## RECORD EXTRACTS
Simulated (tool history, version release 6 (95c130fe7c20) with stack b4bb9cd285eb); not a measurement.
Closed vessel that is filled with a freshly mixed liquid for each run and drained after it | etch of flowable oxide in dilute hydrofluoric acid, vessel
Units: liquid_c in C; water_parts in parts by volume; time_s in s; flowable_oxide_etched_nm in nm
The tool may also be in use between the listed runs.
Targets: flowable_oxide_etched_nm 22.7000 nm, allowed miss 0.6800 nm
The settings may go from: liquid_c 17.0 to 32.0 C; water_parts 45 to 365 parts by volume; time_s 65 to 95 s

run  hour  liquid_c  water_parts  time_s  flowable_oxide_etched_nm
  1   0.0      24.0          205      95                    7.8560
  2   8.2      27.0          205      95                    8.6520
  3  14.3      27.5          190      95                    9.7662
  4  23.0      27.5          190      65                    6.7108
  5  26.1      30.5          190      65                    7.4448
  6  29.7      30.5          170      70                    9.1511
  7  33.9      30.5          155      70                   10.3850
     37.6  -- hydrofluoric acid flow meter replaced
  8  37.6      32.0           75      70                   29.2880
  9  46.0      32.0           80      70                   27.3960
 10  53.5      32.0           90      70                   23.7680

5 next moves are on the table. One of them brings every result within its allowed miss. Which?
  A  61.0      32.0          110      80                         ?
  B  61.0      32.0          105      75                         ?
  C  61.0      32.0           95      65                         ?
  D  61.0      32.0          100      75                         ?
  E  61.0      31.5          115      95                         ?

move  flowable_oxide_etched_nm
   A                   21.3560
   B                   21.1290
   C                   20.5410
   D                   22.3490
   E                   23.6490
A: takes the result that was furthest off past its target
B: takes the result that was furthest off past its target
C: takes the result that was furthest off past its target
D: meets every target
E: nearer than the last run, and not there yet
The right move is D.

## WORK ITEM
Above are the lines; repeat exactly the ones from the line containing "B: takes the" down to the line containing "E: nearer than", both inclusive.

## YOUR RESPONSE
B: takes the result that was furthest off past its target
C: takes the result that was furthest off past its target
D: meets every target
E: nearer than the last run, and not there yet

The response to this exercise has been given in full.